Transcribe the following records in full, exactly as shown.

::::::
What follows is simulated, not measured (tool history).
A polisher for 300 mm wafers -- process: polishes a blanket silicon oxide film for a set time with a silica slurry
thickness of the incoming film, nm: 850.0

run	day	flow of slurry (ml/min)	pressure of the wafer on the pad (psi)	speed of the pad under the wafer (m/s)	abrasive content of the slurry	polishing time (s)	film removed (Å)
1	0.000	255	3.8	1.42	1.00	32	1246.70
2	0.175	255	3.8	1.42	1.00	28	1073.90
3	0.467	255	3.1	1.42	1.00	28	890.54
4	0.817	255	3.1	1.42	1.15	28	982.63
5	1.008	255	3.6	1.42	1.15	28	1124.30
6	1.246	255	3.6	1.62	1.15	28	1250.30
::::::

■ RESPONSE:
What follows is simulated, not measured (tool history).
A polisher for 300 mm wafers -- process: polishes a blanket silicon oxide film for a set time with a silica slurry
thickness of the incoming film, nm: 850.0

run	day	flow of slurry (ml/min)	pressure of the wafer on the pad (psi)	speed of the pad under the wafer (m/s)	abrasive content of the slurry	polishing time (s)	film removed (Å)
1	0.000	255	3.8	1.42	1.00	32	1246.70
2	0.175	255	3.8	1.42	1.00	28	1073.90
3	0.467	255	3.1	1.42	1.00	28	890.54
4	0.817	255	3.1	1.42	1.15	28	982.63
5	1.008	255	3.6	1.42	1.15	28	1124.30
6	1.246	255	3.6	1.62	1.15	28	1250.30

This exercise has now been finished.